*Data section*.
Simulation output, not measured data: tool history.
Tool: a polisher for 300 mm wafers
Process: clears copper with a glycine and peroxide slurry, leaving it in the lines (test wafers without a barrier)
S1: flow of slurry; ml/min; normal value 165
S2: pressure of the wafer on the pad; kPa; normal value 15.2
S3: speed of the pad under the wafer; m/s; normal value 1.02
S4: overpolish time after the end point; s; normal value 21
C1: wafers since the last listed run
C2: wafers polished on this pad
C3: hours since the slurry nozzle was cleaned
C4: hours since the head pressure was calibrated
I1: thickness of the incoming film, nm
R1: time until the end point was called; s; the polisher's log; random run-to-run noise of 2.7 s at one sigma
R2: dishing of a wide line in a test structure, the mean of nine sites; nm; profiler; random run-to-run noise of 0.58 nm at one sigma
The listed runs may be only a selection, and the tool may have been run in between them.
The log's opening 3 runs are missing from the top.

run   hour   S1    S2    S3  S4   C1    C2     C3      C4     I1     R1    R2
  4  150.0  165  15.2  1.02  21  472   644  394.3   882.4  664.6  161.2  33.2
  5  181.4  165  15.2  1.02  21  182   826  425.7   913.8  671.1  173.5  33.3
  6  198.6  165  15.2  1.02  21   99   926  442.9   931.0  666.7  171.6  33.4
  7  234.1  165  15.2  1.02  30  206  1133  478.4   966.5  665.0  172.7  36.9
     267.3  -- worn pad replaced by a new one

*Action item*. The data above is to be restated line for line, word for word.

*Your solution*.
Simulation output, not measured data: tool history.
Tool: a polisher for 300 mm wafers
Process: clears copper with a glycine and peroxide slurry, leaving it in the lines (test wafers without a barrier)
S1: flow of slurry; ml/min; normal value 165
S2: pressure of the wafer on the pad; kPa; normal value 15.2
S3: speed of the pad under the wafer; m/s; normal value 1.02
S4: overpolish time after the end point; s; normal value 21
C1: wafers since the last listed run
C2: wafers polished on this pad
C3: hours since the slurry nozzle was cleaned
C4: hours since the head pressure was calibrated
I1: thickness of the incoming film, nm
R1: time until the end point was called; s; the polisher's log; random run-to-run noise of 2.7 s at one sigma
R2: dishing of a wide line in a test structure, the mean of nine sites; nm; profiler; random run-to-run noise of 0.58 nm at one sigma
The listed runs may be only a selection, and the tool may have been run in between them.
The log's opening 3 runs are missing from the top.

run   hour   S1    S2    S3  S4   C1    C2     C3      C4     I1     R1    R2
  4  150.0  165  15.2  1.02  21  472   644  394.3   882.4  664.6  161.2  33.2
  5  181.4  165  15.2  1.02  21  182   826  425.7   913.8  671.1  173.5  33.3
  6  198.6  165  15.2  1.02  21   99   926  442.9   931.0  666.7  171.6  33.4
  7  234.1  165  15.2  1.02  30  206  1133  478.4   966.5  665.0  172.7  36.9
     267.3  -- worn pad replaced by a new one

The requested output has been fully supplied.